[Work task]: Starting with the first line and ending with the line that holds "is: L180, L181", repeat the material exactly.

*** Information provided Section Begins ***

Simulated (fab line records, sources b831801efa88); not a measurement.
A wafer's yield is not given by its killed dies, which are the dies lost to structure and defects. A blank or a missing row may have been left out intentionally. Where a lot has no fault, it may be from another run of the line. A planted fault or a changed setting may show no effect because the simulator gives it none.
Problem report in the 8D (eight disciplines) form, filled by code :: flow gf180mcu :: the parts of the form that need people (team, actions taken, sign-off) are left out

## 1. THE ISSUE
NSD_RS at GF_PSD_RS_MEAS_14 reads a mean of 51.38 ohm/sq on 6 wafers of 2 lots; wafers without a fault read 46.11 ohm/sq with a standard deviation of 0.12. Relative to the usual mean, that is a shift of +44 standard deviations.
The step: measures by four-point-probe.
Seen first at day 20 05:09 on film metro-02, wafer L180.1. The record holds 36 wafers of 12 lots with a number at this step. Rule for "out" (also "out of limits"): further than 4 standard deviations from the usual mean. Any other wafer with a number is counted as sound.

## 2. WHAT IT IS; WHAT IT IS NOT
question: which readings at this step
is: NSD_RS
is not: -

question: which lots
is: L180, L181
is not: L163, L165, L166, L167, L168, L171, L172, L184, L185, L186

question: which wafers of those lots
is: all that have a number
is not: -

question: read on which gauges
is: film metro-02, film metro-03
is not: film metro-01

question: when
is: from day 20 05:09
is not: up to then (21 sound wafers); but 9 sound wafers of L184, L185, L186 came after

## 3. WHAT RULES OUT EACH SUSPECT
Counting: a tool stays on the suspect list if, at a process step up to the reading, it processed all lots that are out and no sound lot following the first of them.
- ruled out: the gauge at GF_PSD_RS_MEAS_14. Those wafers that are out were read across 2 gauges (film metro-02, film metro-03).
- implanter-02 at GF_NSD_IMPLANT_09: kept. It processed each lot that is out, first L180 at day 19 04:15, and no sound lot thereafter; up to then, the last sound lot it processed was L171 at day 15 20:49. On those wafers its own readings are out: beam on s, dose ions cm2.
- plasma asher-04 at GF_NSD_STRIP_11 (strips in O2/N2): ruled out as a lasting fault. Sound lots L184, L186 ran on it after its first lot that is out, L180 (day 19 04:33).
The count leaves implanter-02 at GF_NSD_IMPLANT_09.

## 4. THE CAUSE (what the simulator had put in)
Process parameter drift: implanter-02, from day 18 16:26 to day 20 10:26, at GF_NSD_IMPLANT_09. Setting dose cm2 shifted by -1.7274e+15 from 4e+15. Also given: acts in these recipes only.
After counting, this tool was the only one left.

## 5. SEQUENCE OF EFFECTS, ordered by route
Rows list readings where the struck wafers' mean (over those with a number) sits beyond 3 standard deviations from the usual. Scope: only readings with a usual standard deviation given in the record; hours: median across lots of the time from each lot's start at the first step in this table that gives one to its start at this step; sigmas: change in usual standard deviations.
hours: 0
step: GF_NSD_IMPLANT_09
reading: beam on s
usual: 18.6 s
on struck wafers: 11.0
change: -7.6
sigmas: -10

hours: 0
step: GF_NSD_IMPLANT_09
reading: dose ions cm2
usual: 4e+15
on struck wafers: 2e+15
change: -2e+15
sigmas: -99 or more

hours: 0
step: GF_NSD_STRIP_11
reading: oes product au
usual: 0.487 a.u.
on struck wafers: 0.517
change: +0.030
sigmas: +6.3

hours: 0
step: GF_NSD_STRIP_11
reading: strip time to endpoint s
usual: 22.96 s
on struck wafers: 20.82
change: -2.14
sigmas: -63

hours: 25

*** Information provided Section Ends ***

[Solution]:
Simulated (fab line records, sources b831801efa88); not a measurement.
A wafer's yield is not given by its killed dies, which are the dies lost to structure and defects. A blank or a missing row may have been left out intentionally. Where a lot has no fault, it may be from another run of the line. A planted fault or a changed setting may show no effect because the simulator gives it none.
Problem report in the 8D (eight disciplines) form, filled by code :: flow gf180mcu :: the parts of the form that need people (team, actions taken, sign-off) are left out

## 1. THE ISSUE
NSD_RS at GF_PSD_RS_MEAS_14 reads a mean of 51.38 ohm/sq on 6 wafers of 2 lots; wafers without a fault read 46.11 ohm/sq with a standard deviation of 0.12. Relative to the usual mean, that is a shift of +44 standard deviations.
The step: measures by four-point-probe.
Seen first at day 20 05:09 on film metro-02, wafer L180.1. The record holds 36 wafers of 12 lots with a number at this step. Rule for "out" (also "out of limits"): further than 4 standard deviations from the usual mean. Any other wafer with a number is counted as sound.

## 2. WHAT IT IS; WHAT IT IS NOT
question: which readings at this step
is: NSD_RS
is not: -

question: which lots
is: L180, L181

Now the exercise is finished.